────

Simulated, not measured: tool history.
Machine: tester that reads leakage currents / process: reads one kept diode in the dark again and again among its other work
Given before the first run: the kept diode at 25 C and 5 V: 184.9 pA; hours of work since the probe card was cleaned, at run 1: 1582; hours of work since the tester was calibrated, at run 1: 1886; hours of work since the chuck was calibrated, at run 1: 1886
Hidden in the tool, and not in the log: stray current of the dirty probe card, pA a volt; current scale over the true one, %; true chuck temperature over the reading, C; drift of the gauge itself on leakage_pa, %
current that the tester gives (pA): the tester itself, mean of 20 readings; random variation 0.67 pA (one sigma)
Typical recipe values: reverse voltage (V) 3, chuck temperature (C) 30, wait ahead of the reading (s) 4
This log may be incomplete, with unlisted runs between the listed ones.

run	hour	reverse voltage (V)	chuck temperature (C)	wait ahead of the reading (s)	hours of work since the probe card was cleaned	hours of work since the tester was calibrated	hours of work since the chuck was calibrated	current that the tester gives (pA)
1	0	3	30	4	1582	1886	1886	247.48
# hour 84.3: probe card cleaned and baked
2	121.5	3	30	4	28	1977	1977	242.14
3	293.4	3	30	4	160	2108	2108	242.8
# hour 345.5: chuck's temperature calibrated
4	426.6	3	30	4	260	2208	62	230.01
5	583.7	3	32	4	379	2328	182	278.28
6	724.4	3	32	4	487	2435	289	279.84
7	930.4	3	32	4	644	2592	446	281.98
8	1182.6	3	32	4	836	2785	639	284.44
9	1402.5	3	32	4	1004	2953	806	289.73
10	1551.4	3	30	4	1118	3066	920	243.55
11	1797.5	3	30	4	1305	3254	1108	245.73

────

- _ACTIVITY_
Exactly the lines above from the one with "Machine: tester that" to the one with "Hidden in the", both included, are to be quoted; leave the rest out.

- _SOLUTION_
Machine: tester that reads leakage currents / process: reads one kept diode in the dark again and again among its other work
Given before the first run: the kept diode at 25 C and 5 V: 184.9 pA; hours of work since the probe card was cleaned, at run 1: 1582; hours of work since the tester was calibrated, at run 1: 1886; hours of work since the chuck was calibrated, at run 1: 1886
Hidden in the tool, and not in the log: stray current of the dirty probe card, pA a volt; current scale over the true one, %; true chuck temperature over the reading, C; drift of the gauge itself on leakage_pa, %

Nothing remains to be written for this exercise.